***** DATA SHOWN

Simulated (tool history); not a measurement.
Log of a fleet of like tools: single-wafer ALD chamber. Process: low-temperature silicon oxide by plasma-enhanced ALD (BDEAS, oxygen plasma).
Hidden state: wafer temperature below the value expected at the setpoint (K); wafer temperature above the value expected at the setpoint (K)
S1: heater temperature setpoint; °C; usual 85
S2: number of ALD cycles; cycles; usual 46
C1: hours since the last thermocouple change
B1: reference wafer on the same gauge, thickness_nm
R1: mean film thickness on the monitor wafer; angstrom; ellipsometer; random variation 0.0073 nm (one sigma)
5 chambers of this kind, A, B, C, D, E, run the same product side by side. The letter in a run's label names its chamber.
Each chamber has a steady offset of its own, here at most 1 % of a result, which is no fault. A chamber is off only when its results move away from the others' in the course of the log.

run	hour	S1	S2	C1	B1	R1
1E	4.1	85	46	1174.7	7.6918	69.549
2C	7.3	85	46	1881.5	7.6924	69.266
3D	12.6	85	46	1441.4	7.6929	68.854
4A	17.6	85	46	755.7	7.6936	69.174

**********

ASSIGNED TASK: In the data above, which lines lie between the line with "B1: reference wafer" and the line with "5 chambers of", inclusive? Print those lines exactly and nothing else.

EXERCISE RESPONSE:
B1: reference wafer on the same gauge, thickness_nm
R1: mean film thickness on the monitor wafer; angstrom; ellipsometer; random variation 0.0073 nm (one sigma)
5 chambers of this kind, A, B, C, D, E, run the same product side by side. The letter in a run's label names its chamber.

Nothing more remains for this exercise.